......

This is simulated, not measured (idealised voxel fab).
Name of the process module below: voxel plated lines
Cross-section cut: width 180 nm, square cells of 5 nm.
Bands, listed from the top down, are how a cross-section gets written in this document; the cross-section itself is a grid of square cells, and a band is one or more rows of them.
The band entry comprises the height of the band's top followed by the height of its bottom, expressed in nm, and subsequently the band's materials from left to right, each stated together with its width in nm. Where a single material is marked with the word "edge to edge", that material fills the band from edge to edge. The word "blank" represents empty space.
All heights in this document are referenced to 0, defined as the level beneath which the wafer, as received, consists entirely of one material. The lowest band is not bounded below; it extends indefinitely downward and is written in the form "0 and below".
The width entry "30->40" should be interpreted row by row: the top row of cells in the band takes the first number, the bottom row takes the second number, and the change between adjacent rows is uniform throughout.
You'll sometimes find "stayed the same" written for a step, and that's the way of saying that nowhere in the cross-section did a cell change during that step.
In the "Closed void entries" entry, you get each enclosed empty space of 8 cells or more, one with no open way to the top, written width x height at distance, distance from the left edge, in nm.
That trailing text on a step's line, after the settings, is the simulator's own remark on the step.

......

| Assignment |
Reproduce the material while keeping each line exactly as it was written.

| Worked solution |
This is simulated, not measured (idealised voxel fab).
Name of the process module below: voxel plated lines
Cross-section cut: width 180 nm, square cells of 5 nm.
Bands, listed from the top down, are how a cross-section gets written in this document; the cross-section itself is a grid of square cells, and a band is one or more rows of them.
The band entry comprises the height of the band's top followed by the height of its bottom, expressed in nm, and subsequently the band's materials from left to right, each stated together with its width in nm. Where a single material is marked with the word "edge to edge", that material fills the band from edge to edge. The word "blank" represents empty space.
All heights in this document are referenced to 0, defined as the level beneath which the wafer, as received, consists entirely of one material. The lowest band is not bounded below; it extends indefinitely downward and is written in the form "0 and below".
The width entry "30->40" should be interpreted row by row: the top row of cells in the band takes the first number, the bottom row takes the second number, and the change between adjacent rows is uniform throughout.
You'll sometimes find "stayed the same" written for a step, and that's the way of saying that nowhere in the cross-section did a cell change during that step.
In the "Closed void entries" entry, you get each enclosed empty space of 8 cells or more, one with no open way to the top, written width x height at distance, distance from the left edge, in nm.
That trailing text on a step's line, after the settings, is the simulator's own remark on the step.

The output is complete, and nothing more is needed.